Supplied entries below:

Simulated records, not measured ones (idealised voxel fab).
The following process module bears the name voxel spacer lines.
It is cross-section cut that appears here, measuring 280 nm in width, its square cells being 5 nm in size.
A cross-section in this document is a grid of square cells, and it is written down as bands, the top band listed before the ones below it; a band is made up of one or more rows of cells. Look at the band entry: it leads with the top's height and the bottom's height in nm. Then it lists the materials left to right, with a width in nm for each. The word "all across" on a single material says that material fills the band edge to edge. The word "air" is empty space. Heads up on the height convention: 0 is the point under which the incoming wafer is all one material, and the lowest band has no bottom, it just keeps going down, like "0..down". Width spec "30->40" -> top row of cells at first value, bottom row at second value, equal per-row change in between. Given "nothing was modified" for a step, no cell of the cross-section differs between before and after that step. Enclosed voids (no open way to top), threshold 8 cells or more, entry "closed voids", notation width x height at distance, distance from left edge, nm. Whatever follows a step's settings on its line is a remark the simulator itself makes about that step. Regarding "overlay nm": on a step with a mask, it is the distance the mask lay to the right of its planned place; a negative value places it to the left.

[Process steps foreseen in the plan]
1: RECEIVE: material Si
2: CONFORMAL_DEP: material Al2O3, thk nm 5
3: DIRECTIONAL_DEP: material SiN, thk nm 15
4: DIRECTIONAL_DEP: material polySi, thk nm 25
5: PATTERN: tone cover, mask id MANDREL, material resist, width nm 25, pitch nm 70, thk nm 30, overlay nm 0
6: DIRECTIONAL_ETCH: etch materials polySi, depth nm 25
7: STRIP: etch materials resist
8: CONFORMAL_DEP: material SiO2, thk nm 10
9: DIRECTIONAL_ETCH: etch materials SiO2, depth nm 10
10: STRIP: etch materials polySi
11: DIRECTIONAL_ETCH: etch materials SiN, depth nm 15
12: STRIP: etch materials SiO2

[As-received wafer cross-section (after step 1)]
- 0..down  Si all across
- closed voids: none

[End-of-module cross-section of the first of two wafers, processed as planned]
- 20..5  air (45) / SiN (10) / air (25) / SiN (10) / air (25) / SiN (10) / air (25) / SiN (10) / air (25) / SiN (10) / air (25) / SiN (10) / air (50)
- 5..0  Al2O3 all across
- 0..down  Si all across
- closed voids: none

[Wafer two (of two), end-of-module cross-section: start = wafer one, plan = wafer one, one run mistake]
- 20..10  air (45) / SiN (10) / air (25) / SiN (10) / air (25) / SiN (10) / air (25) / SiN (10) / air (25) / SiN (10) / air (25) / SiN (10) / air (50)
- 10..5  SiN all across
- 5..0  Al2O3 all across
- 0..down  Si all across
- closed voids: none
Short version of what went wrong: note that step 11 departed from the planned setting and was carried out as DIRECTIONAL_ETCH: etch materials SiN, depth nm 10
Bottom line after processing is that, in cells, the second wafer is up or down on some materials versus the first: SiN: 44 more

End of Supplied entries.

=== Requirement ===
Up to and including the line with "It is cross-section", repeat the entries exactly, beginning at their first line.

=== Task output ===
Simulated records, not measured ones (idealised voxel fab).
The following process module bears the name voxel spacer lines.
It is cross-section cut that appears here, measuring 280 nm in width, its square cells being 5 nm in size.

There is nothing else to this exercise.